In full and without deviation, reproduce the records that follow.

EXCERPTED DATA START
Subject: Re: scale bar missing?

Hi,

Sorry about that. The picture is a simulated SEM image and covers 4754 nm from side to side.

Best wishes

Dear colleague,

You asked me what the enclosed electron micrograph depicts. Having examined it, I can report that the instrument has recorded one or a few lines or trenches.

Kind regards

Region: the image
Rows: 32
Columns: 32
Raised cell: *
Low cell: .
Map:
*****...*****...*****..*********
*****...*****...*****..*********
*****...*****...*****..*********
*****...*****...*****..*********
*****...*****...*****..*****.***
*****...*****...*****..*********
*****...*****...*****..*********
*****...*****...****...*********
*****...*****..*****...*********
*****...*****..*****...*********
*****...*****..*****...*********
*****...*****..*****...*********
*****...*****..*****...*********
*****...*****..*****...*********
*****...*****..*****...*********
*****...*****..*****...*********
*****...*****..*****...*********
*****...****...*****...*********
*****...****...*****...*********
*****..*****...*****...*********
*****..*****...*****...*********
EXCERPTED DATA END

→ WRITTEN ANSWER:
Subject: Re: scale bar missing?

Hi,

Sorry about that. The picture is a simulated SEM image and covers 4754 nm from side to side.

Best wishes

Dear colleague,

You asked me what the enclosed electron micrograph depicts. Having examined it, I can report that the instrument has recorded one or a few lines or trenches.

Kind regards

Region: the image
Rows: 32
Columns: 32
Raised cell: *
Low cell: .
Map:
*****...*****...*****..*********
*****...*****...*****..*********
*****...*****...*****..*********
*****...*****...*****..*********
*****...*****...*****..*****.***
*****...*****...*****..*********
*****...*****...*****..*********
*****...*****...****...*********
*****...*****..*****...*********
*****...*****..*****...*********
*****...*****..*****...*********
*****...*****..*****...*********
*****...*****..*****...*********
*****...*****..*****...*********
*****...*****..*****...*********
*****...*****..*****...*********
*****...*****..*****...*********
*****...****...*****...*********
*****...****...*****...*********
*****..*****...*****...*********
*****..*****...*****...*********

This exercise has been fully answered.